(BRIEF): Exactly as given, transcribe each entry that follows.

(DATA FOR ANALYSIS):
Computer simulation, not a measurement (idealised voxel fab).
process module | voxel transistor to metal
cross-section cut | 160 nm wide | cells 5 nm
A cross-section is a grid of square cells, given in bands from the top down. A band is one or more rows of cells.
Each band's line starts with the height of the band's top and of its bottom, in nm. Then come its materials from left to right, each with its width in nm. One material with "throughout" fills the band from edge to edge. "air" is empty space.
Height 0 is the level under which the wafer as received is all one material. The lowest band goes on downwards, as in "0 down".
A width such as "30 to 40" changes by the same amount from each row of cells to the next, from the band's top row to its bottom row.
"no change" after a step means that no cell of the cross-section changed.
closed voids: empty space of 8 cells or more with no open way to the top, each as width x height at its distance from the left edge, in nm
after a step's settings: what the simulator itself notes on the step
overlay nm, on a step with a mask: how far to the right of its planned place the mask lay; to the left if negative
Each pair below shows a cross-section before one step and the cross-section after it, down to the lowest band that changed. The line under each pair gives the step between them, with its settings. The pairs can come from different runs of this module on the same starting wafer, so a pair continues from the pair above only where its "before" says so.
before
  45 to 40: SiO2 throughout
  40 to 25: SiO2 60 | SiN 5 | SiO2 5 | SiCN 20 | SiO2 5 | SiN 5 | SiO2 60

(WRITTEN RESPONSE):
Computer simulation, not a measurement (idealised voxel fab).
process module | voxel transistor to metal
cross-section cut | 160 nm wide | cells 5 nm
A cross-section is a grid of square cells, given in bands from the top down. A band is one or more rows of cells.
Each band's line starts with the height of the band's top and of its bottom, in nm. Then come its materials from left to right, each with its width in nm. One material with "throughout" fills the band from edge to edge. "air" is empty space.
Height 0 is the level under which the wafer as received is all one material. The lowest band goes on downwards, as in "0 down".
A width such as "30 to 40" changes by the same amount from each row of cells to the next, from the band's top row to its bottom row.
"no change" after a step means that no cell of the cross-section changed.
closed voids: empty space of 8 cells or more with no open way to the top, each as width x height at its distance from the left edge, in nm
after a step's settings: what the simulator itself notes on the step
overlay nm, on a step with a mask: how far to the right of its planned place the mask lay; to the left if negative
Each pair below shows a cross-section before one step and the cross-section after it, down to the lowest band that changed. The line under each pair gives the step between them, with its settings. The pairs can come from different runs of this module on the same starting wafer, so a pair continues from the pair above only where its "before" says so.
before
  45 to 40: SiO2 throughout
  40 to 25: SiO2 60 | SiN 5 | SiO2 5 | SiCN 20 | SiO2 5 | SiN 5 | SiO2 60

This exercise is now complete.